## SUPPLIED MATERIAL
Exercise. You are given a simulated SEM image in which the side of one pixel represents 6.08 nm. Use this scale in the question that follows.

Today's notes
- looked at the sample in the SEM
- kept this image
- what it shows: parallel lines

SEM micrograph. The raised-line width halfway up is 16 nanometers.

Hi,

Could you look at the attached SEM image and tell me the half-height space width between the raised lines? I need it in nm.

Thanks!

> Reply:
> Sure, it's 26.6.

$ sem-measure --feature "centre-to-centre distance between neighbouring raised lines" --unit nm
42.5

## ASSIGNMENT
Will you return exactly the lines above from the one with "SEM micrograph. The" down to the one with "Sure, it's 26.6.", counting both as part of the range?

## RESPONSE BOX
SEM micrograph. The raised-line width halfway up is 16 nanometers.

Hi,

Could you look at the attached SEM image and tell me the half-height space width between the raised lines? I need it in nm.

Thanks!

> Reply:
> Sure, it's 26.6.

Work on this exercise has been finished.